=== GIVEN ENTRIES ===
-- -- --

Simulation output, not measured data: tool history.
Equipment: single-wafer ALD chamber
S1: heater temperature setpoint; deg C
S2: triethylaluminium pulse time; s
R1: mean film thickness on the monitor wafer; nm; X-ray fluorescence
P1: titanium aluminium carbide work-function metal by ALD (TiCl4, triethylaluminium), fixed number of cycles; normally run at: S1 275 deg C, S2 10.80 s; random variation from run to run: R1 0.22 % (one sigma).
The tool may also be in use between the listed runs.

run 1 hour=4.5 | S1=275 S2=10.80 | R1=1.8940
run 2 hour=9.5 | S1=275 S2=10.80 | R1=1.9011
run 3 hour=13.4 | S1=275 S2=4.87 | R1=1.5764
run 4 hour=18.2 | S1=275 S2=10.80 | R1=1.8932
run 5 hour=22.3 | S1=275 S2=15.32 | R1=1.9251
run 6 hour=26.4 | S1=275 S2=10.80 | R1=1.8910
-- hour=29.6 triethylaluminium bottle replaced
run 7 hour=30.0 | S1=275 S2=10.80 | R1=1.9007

-- -- --

=== WORK ORDER ===
Reproduce every line of the material exactly.

=== RESULT ===
Simulation output, not measured data: tool history.
Equipment: single-wafer ALD chamber
S1: heater temperature setpoint; deg C
S2: triethylaluminium pulse time; s
R1: mean film thickness on the monitor wafer; nm; X-ray fluorescence
P1: titanium aluminium carbide work-function metal by ALD (TiCl4, triethylaluminium), fixed number of cycles; normally run at: S1 275 deg C, S2 10.80 s; random variation from run to run: R1 0.22 % (one sigma).
The tool may also be in use between the listed runs.

run 1 hour=4.5 | S1=275 S2=10.80 | R1=1.8940
run 2 hour=9.5 | S1=275 S2=10.80 | R1=1.9011
run 3 hour=13.4 | S1=275 S2=4.87 | R1=1.5764
run 4 hour=18.2 | S1=275 S2=10.80 | R1=1.8932
run 5 hour=22.3 | S1=275 S2=15.32 | R1=1.9251
run 6 hour=26.4 | S1=275 S2=10.80 | R1=1.8910
-- hour=29.6 triethylaluminium bottle replaced
run 7 hour=30.0 | S1=275 S2=10.80 | R1=1.9007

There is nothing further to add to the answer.